==================================================

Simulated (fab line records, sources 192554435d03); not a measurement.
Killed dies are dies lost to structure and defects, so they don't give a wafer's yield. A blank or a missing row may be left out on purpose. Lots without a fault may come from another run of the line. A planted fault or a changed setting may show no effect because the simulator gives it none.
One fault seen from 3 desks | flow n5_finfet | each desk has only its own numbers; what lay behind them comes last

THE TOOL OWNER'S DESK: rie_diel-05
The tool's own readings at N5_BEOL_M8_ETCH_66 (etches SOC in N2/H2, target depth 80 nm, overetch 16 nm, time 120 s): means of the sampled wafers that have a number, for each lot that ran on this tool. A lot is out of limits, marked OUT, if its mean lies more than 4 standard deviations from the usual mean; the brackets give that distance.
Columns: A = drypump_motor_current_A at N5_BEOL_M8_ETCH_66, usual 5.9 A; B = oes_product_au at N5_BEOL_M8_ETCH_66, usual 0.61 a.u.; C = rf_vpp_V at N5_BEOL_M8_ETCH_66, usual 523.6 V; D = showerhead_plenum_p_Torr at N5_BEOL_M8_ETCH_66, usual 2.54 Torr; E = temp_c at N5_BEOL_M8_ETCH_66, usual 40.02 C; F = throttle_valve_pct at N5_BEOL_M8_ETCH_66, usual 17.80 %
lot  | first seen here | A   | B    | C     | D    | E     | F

==================================================

[Assigned task] In the listing above, locate the line containing "One fault seen" and the line containing "The tool's own". Transcribe those two lines and everything between them, exactly as written.

[Worked solution]
One fault seen from 3 desks | flow n5_finfet | each desk has only its own numbers; what lay behind them comes last

THE TOOL OWNER'S DESK: rie_diel-05
The tool's own readings at N5_BEOL_M8_ETCH_66 (etches SOC in N2/H2, target depth 80 nm, overetch 16 nm, time 120 s): means of the sampled wafers that have a number, for each lot that ran on this tool. A lot is out of limits, marked OUT, if its mean lies more than 4 standard deviations from the usual mean; the brackets give that distance.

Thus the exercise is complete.